-*-*-
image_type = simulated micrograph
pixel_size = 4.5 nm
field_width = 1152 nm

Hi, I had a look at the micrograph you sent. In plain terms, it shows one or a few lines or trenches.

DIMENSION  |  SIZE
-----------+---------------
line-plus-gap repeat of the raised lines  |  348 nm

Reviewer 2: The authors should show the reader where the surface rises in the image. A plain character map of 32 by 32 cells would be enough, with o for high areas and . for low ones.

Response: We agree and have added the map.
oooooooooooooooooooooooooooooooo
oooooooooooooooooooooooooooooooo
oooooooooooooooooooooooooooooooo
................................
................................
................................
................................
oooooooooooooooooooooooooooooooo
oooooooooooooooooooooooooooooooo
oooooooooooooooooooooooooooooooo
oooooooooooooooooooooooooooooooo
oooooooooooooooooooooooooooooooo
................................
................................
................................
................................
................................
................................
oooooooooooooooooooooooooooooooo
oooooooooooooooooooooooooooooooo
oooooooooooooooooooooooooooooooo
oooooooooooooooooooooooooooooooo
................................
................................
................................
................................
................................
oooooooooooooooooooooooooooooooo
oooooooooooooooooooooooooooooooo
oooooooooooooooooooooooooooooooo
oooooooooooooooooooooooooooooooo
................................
-*-*-

§ **Brief**:
The lines above starting at the one that contains "Hi, I had a" and ending at the one that contains "line-plus-gap repeat of" must be transcribed exactly, and no other lines may appear.

§ **Written solution**:
Hi, I had a look at the micrograph you sent. In plain terms, it shows one or a few lines or trenches.

DIMENSION  |  SIZE
-----------+---------------
line-plus-gap repeat of the raised lines  |  348 nm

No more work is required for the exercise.